Information given -
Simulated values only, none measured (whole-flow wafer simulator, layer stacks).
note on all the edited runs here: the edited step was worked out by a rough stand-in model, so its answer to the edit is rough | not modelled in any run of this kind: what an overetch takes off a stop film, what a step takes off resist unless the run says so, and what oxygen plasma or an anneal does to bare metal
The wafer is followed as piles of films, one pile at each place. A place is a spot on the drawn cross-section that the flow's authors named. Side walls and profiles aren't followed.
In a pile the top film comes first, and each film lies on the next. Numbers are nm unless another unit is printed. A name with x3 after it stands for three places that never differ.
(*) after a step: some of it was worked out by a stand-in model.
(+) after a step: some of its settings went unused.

Required action -
All records above are to be returned exactly as given.

Answer box -
Simulated values only, none measured (whole-flow wafer simulator, layer stacks).
note on all the edited runs here: the edited step was worked out by a rough stand-in model, so its answer to the edit is rough | not modelled in any run of this kind: what an overetch takes off a stop film, what a step takes off resist unless the run says so, and what oxygen plasma or an anneal does to bare metal
The wafer is followed as piles of films, one pile at each place. A place is a spot on the drawn cross-section that the flow's authors named. Side walls and profiles aren't followed.
In a pile the top film comes first, and each film lies on the next. Numbers are nm unless another unit is printed. A name with x3 after it stands for three places that never differ.
(*) after a step: some of it was worked out by a stand-in model.
(+) after a step: some of its settings went unused.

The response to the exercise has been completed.